----- SOURCE DATA -----

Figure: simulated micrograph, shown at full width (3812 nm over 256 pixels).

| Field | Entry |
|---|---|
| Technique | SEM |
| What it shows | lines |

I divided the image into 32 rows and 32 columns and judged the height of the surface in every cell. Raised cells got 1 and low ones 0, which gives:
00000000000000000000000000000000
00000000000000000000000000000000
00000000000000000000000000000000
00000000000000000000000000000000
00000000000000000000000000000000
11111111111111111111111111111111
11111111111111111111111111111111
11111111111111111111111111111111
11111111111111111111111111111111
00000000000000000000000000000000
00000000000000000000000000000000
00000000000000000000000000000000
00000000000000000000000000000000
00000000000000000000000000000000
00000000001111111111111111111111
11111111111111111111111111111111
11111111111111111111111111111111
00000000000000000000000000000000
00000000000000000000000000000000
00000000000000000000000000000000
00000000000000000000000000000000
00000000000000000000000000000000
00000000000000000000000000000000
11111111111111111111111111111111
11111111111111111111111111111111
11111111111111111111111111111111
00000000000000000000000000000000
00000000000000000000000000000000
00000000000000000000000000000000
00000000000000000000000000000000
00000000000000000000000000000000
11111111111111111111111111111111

-----

- [ACTION ITEM]:
Send back all the records above word for word.

- [WRITTEN SOLUTION]:
Figure: simulated micrograph, shown at full width (3812 nm over 256 pixels).

| Field | Entry |
|---|---|
| Technique | SEM |
| What it shows | lines |

I divided the image into 32 rows and 32 columns and judged the height of the surface in every cell. Raised cells got 1 and low ones 0, which gives:
00000000000000000000000000000000
00000000000000000000000000000000
00000000000000000000000000000000
00000000000000000000000000000000
00000000000000000000000000000000
11111111111111111111111111111111
11111111111111111111111111111111
11111111111111111111111111111111
11111111111111111111111111111111
00000000000000000000000000000000
00000000000000000000000000000000
00000000000000000000000000000000
00000000000000000000000000000000
00000000000000000000000000000000
00000000001111111111111111111111
11111111111111111111111111111111
11111111111111111111111111111111
00000000000000000000000000000000
00000000000000000000000000000000
00000000000000000000000000000000
00000000000000000000000000000000
00000000000000000000000000000000
00000000000000000000000000000000
11111111111111111111111111111111
11111111111111111111111111111111
11111111111111111111111111111111
00000000000000000000000000000000
00000000000000000000000000000000
00000000000000000000000000000000
00000000000000000000000000000000
00000000000000000000000000000000
11111111111111111111111111111111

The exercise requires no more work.